Information:
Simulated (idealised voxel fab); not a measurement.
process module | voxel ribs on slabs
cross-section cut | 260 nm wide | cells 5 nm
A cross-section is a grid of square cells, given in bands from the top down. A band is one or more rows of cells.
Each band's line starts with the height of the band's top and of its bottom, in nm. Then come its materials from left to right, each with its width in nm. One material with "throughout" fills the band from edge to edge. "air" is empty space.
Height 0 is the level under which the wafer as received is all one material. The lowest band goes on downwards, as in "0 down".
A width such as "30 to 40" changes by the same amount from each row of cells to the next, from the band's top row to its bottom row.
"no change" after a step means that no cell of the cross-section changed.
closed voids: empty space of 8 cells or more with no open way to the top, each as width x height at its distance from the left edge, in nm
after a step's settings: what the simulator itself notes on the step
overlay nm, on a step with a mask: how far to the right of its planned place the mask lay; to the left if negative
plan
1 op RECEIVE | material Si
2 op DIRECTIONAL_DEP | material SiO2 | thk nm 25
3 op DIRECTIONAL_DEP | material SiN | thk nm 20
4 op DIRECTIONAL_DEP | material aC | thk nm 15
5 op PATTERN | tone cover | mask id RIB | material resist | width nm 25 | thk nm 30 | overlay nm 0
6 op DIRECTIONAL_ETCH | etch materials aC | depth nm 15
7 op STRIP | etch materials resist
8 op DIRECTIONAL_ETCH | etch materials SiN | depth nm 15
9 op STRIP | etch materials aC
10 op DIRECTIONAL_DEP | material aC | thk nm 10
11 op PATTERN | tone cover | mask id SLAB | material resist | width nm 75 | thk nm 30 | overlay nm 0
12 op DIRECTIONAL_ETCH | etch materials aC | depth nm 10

Brief: Everything from the first line of the data through the line containing "Height 0 is" should be echoed exactly. Add nothing.

Written response:
Simulated (idealised voxel fab); not a measurement.
process module | voxel ribs on slabs
cross-section cut | 260 nm wide | cells 5 nm
A cross-section is a grid of square cells, given in bands from the top down. A band is one or more rows of cells.
Each band's line starts with the height of the band's top and of its bottom, in nm. Then come its materials from left to right, each with its width in nm. One material with "throughout" fills the band from edge to edge. "air" is empty space.
Height 0 is the level under which the wafer as received is all one material. The lowest band goes on downwards, as in "0 down".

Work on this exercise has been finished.